Could you restate every record below word for word?

★ ★ ★ ★ ★ ★ ★

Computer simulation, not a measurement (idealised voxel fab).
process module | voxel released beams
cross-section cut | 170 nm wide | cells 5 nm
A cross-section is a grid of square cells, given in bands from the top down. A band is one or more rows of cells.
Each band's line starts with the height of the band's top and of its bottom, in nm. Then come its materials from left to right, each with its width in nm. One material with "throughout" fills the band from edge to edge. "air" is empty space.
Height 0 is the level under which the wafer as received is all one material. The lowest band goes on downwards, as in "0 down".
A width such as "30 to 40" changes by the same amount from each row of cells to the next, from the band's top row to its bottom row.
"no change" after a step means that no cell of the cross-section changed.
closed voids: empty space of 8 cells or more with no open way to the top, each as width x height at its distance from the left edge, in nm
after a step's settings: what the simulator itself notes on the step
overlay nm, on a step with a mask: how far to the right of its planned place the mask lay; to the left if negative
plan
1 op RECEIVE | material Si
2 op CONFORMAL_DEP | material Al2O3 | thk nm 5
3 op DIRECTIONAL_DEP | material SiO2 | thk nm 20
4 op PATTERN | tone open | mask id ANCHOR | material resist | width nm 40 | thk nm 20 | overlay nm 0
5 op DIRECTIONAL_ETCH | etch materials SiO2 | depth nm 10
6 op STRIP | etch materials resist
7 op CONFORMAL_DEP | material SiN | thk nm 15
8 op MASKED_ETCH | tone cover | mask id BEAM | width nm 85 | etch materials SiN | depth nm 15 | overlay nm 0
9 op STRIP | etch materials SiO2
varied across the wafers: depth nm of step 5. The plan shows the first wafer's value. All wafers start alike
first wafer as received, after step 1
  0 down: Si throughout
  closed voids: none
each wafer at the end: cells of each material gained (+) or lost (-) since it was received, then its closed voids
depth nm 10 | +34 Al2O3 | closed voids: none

★ ★ ★ ★ ★ ★ ★

» **TASK OUTPUT**:
Computer simulation, not a measurement (idealised voxel fab).
process module | voxel released beams
cross-section cut | 170 nm wide | cells 5 nm
A cross-section is a grid of square cells, given in bands from the top down. A band is one or more rows of cells.
Each band's line starts with the height of the band's top and of its bottom, in nm. Then come its materials from left to right, each with its width in nm. One material with "throughout" fills the band from edge to edge. "air" is empty space.
Height 0 is the level under which the wafer as received is all one material. The lowest band goes on downwards, as in "0 down".
A width such as "30 to 40" changes by the same amount from each row of cells to the next, from the band's top row to its bottom row.
"no change" after a step means that no cell of the cross-section changed.
closed voids: empty space of 8 cells or more with no open way to the top, each as width x height at its distance from the left edge, in nm
after a step's settings: what the simulator itself notes on the step
overlay nm, on a step with a mask: how far to the right of its planned place the mask lay; to the left if negative
plan
1 op RECEIVE | material Si
2 op CONFORMAL_DEP | material Al2O3 | thk nm 5
3 op DIRECTIONAL_DEP | material SiO2 | thk nm 20
4 op PATTERN | tone open | mask id ANCHOR | material resist | width nm 40 | thk nm 20 | overlay nm 0
5 op DIRECTIONAL_ETCH | etch materials SiO2 | depth nm 10
6 op STRIP | etch materials resist
7 op CONFORMAL_DEP | material SiN | thk nm 15
8 op MASKED_ETCH | tone cover | mask id BEAM | width nm 85 | etch materials SiN | depth nm 15 | overlay nm 0
9 op STRIP | etch materials SiO2
varied across the wafers: depth nm of step 5. The plan shows the first wafer's value. All wafers start alike
first wafer as received, after step 1
  0 down: Si throughout
  closed voids: none
each wafer at the end: cells of each material gained (+) or lost (-) since it was received, then its closed voids
depth nm 10 | +34 Al2O3 | closed voids: none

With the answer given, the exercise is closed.